Data provided: Begin

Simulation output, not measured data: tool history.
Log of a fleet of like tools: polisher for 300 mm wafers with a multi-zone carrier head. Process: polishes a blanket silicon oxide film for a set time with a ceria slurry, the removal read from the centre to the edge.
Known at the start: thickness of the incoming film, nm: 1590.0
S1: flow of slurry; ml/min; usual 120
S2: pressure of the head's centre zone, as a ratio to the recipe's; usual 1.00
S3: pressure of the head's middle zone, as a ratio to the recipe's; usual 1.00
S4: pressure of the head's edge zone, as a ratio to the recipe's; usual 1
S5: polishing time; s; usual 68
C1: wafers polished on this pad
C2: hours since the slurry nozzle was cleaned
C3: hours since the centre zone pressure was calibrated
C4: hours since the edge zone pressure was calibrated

Data provided: End

* **Task item**
Repeat all of the data shown above, exactly as it appears.

* **Written answer**
Simulation output, not measured data: tool history.
Log of a fleet of like tools: polisher for 300 mm wafers with a multi-zone carrier head. Process: polishes a blanket silicon oxide film for a set time with a ceria slurry, the removal read from the centre to the edge.
Known at the start: thickness of the incoming film, nm: 1590.0
S1: flow of slurry; ml/min; usual 120
S2: pressure of the head's centre zone, as a ratio to the recipe's; usual 1.00
S3: pressure of the head's middle zone, as a ratio to the recipe's; usual 1.00
S4: pressure of the head's edge zone, as a ratio to the recipe's; usual 1
S5: polishing time; s; usual 68
C1: wafers polished on this pad
C2: hours since the slurry nozzle was cleaned
C3: hours since the centre zone pressure was calibrated
C4: hours since the edge zone pressure was calibrated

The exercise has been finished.